:: Work request ::
Write every entry out again, unchanged.

==== Extracted data

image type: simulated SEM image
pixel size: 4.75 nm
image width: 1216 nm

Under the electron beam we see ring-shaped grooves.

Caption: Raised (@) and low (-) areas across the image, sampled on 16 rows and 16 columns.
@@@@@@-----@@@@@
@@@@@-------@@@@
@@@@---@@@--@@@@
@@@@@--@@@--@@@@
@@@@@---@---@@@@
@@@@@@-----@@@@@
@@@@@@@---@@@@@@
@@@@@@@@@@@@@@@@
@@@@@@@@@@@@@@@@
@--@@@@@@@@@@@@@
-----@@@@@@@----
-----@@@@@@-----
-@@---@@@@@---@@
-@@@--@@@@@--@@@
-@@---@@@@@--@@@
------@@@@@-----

========

:: Reply ::
image type: simulated SEM image
pixel size: 4.75 nm
image width: 1216 nm

Under the electron beam we see ring-shaped grooves.

Caption: Raised (@) and low (-) areas across the image, sampled on 16 rows and 16 columns.
@@@@@@-----@@@@@
@@@@@-------@@@@
@@@@---@@@--@@@@
@@@@@--@@@--@@@@
@@@@@---@---@@@@
@@@@@@-----@@@@@
@@@@@@@---@@@@@@
@@@@@@@@@@@@@@@@
@@@@@@@@@@@@@@@@
@--@@@@@@@@@@@@@
-----@@@@@@@----
-----@@@@@@-----
-@@---@@@@@---@@
-@@@--@@@@@--@@@
-@@---@@@@@--@@@
------@@@@@-----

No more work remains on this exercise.